**Extracted material**
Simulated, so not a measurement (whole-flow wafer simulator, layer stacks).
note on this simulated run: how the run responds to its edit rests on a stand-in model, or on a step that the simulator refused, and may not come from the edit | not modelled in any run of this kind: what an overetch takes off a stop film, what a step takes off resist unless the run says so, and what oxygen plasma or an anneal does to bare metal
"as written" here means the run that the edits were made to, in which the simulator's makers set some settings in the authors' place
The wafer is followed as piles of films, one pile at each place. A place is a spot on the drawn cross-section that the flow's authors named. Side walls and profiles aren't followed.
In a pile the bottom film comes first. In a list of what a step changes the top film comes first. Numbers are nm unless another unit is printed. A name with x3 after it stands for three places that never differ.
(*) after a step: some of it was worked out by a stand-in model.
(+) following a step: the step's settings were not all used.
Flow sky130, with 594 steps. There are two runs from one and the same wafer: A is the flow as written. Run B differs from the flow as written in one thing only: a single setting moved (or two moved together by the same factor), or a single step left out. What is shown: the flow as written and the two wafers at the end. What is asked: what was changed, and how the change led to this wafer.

**Activity**
Whatever appears in the listing should be copied exactly and completely.

**Task output**
Simulated, so not a measurement (whole-flow wafer simulator, layer stacks).
note on this simulated run: how the run responds to its edit rests on a stand-in model, or on a step that the simulator refused, and may not come from the edit | not modelled in any run of this kind: what an overetch takes off a stop film, what a step takes off resist unless the run says so, and what oxygen plasma or an anneal does to bare metal
"as written" here means the run that the edits were made to, in which the simulator's makers set some settings in the authors' place
The wafer is followed as piles of films, one pile at each place. A place is a spot on the drawn cross-section that the flow's authors named. Side walls and profiles aren't followed.
In a pile the bottom film comes first. In a list of what a step changes the top film comes first. Numbers are nm unless another unit is printed. A name with x3 after it stands for three places that never differ.
(*) after a step: some of it was worked out by a stand-in model.
(+) following a step: the step's settings were not all used.
Flow sky130, with 594 steps. There are two runs from one and the same wafer: A is the flow as written. Run B differs from the flow as written in one thing only: a single setting moved (or two moved together by the same factor), or a single step left out. What is shown: the flow as written and the two wafers at the end. What is asked: what was changed, and how the change led to this wafer.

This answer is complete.